> Listed entries:
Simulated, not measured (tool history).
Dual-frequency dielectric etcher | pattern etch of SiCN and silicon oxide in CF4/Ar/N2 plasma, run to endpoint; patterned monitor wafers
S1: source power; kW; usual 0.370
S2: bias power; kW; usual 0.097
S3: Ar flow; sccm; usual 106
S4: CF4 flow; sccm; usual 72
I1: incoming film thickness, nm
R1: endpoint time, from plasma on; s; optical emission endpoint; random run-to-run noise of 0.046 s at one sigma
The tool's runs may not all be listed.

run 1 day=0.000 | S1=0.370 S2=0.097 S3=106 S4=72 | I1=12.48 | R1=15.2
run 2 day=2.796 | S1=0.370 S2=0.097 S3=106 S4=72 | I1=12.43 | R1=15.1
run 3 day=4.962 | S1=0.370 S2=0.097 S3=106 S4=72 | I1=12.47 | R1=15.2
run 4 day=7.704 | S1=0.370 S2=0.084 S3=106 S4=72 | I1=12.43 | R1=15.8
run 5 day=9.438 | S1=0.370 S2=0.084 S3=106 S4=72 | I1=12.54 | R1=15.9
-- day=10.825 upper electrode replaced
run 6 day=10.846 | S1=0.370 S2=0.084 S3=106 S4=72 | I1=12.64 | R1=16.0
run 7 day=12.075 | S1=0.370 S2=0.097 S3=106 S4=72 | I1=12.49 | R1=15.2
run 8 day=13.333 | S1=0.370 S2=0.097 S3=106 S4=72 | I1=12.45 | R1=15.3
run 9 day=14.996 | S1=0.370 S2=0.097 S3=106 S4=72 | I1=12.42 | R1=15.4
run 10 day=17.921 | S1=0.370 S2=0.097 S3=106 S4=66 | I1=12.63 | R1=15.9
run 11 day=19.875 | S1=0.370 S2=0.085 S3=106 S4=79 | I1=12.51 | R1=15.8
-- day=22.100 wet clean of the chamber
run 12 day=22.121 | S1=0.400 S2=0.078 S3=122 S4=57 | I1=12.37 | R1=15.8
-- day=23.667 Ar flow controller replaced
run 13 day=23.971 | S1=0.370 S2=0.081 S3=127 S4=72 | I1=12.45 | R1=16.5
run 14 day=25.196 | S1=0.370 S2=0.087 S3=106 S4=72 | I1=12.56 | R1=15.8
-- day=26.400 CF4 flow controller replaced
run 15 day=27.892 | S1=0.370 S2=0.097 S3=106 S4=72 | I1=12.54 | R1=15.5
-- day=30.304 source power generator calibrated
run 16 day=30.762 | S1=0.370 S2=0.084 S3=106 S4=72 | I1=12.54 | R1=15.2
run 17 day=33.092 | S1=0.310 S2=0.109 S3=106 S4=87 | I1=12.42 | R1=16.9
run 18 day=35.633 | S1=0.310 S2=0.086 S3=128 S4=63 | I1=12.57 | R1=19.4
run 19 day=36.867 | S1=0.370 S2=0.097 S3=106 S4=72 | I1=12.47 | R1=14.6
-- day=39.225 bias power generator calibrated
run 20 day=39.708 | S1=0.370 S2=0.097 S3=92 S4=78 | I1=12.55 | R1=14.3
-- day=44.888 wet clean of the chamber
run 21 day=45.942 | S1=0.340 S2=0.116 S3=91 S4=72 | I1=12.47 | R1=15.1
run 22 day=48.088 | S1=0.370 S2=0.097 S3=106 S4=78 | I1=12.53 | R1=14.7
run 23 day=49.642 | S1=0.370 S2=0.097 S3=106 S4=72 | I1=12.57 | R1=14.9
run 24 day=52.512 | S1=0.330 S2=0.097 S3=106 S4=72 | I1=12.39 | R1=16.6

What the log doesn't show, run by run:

> Work request: All that is wanted is a faithful reproduction of the line above with "-- day=10.825 upper electrode replaced", the line with "run 12 day=22.121", and every line in between.

> Written solution:
-- day=10.825 upper electrode replaced
run 6 day=10.846 | S1=0.370 S2=0.084 S3=106 S4=72 | I1=12.64 | R1=16.0
run 7 day=12.075 | S1=0.370 S2=0.097 S3=106 S4=72 | I1=12.49 | R1=15.2
run 8 day=13.333 | S1=0.370 S2=0.097 S3=106 S4=72 | I1=12.45 | R1=15.3
run 9 day=14.996 | S1=0.370 S2=0.097 S3=106 S4=72 | I1=12.42 | R1=15.4
run 10 day=17.921 | S1=0.370 S2=0.097 S3=106 S4=66 | I1=12.63 | R1=15.9
run 11 day=19.875 | S1=0.370 S2=0.085 S3=106 S4=79 | I1=12.51 | R1=15.8
-- day=22.100 wet clean of the chamber
run 12 day=22.121 | S1=0.400 S2=0.078 S3=122 S4=57 | I1=12.37 | R1=15.8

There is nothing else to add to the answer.